Work request: Only the lines below, from the one with "R1: resist left" through the one with "170.9 | 164 |", are to be written out, exactly.

Segment Open

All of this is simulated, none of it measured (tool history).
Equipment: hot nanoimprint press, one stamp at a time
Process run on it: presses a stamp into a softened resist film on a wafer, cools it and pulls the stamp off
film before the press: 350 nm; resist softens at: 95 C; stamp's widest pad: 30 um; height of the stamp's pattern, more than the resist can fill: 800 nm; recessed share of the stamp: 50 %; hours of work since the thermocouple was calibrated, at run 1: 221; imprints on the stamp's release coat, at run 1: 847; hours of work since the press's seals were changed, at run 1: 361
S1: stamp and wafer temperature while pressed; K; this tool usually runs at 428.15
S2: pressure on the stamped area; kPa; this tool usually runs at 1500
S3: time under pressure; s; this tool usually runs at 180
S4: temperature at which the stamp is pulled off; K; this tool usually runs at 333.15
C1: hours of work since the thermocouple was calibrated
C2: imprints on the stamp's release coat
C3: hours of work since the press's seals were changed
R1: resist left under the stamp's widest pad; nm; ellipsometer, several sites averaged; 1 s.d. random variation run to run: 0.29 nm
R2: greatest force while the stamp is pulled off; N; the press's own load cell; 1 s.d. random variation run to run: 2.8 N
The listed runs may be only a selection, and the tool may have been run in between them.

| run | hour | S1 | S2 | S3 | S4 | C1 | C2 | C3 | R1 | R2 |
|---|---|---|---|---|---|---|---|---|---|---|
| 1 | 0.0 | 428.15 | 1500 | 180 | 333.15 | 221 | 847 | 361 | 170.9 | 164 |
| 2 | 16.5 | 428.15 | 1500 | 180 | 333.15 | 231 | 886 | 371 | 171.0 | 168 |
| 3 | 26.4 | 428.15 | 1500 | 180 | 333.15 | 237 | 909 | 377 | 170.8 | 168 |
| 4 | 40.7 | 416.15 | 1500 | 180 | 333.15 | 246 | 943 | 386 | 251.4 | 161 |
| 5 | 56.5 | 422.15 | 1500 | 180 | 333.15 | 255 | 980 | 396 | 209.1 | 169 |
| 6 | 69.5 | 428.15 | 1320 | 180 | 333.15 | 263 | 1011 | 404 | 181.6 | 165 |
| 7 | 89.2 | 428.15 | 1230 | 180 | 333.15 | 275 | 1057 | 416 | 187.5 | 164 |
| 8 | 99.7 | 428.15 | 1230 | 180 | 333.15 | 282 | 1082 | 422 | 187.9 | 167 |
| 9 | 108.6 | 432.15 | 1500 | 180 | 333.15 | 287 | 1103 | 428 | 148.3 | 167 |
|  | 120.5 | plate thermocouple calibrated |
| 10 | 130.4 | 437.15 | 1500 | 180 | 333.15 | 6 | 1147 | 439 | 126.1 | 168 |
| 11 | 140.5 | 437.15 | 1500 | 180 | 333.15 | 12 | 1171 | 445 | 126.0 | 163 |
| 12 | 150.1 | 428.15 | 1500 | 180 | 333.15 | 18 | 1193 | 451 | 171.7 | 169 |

Segment Closed

Exercise result:
R1: resist left under the stamp's widest pad; nm; ellipsometer, several sites averaged; 1 s.d. random variation run to run: 0.29 nm
R2: greatest force while the stamp is pulled off; N; the press's own load cell; 1 s.d. random variation run to run: 2.8 N
The listed runs may be only a selection, and the tool may have been run in between them.

| run | hour | S1 | S2 | S3 | S4 | C1 | C2 | C3 | R1 | R2 |
|---|---|---|---|---|---|---|---|---|---|---|
| 1 | 0.0 | 428.15 | 1500 | 180 | 333.15 | 221 | 847 | 361 | 170.9 | 164 |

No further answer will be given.